[Data for review]

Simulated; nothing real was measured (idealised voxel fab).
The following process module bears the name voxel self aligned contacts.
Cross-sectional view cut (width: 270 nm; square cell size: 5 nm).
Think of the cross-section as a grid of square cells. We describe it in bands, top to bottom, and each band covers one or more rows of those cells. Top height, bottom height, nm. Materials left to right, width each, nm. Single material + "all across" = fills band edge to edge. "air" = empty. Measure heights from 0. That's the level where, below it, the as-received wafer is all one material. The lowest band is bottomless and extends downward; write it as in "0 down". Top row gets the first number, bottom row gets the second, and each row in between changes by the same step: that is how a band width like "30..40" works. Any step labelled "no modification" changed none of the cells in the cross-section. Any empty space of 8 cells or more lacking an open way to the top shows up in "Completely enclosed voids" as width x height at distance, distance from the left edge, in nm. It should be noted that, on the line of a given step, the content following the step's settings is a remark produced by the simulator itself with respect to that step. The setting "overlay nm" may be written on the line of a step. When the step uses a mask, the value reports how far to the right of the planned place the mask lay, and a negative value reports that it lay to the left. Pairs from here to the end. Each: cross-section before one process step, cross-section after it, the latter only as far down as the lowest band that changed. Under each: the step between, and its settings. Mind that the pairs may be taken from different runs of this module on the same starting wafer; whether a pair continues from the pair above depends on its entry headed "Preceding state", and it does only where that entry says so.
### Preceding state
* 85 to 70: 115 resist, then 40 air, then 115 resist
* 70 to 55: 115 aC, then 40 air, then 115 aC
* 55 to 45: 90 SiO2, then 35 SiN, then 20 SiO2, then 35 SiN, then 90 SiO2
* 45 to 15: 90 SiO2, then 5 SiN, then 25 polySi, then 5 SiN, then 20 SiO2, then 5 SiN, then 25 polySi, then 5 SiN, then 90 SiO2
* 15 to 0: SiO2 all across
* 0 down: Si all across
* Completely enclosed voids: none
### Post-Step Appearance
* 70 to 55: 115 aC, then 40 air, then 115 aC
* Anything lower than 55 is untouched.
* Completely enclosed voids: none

[/Data for review]

▸ **Action item**
What is needed is an exact copy of the lines from the start of the listing through the line where "Cross-sectional view cut" sits, please, both end lines included and nothing more.

▸ **Problem solution**
Simulated; nothing real was measured (idealised voxel fab).
The following process module bears the name voxel self aligned contacts.
Cross-sectional view cut (width: 270 nm; square cell size: 5 nm).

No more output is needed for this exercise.